### RECORD EXCERPTS
--- START ---

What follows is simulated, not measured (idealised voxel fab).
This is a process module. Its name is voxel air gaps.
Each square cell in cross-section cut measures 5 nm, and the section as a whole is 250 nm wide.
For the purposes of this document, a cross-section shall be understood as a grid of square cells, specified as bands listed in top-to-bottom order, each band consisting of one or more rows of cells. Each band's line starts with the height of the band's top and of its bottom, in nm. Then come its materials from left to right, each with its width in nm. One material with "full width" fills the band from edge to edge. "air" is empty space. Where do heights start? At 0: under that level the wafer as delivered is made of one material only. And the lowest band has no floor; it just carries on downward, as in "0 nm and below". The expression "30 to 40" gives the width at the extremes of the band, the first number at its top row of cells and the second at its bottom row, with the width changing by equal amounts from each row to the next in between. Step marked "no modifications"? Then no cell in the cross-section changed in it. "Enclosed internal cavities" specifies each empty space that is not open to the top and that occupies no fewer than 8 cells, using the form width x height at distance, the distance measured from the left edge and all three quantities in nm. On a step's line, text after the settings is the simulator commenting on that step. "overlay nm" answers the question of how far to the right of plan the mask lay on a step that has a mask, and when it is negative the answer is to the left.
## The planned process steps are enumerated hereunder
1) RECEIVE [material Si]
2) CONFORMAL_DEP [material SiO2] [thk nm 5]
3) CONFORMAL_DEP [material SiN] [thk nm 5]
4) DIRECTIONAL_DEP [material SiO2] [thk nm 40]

--- END ---

### ASSIGNED TASK
Word for word, output the lines of the data from its first line through the line where "Each square cell" appears, and stop there.

### TASK ANSWER
What follows is simulated, not measured (idealised voxel fab).
This is a process module. Its name is voxel air gaps.
Each square cell in cross-section cut measures 5 nm, and the section as a whole is 250 nm wide.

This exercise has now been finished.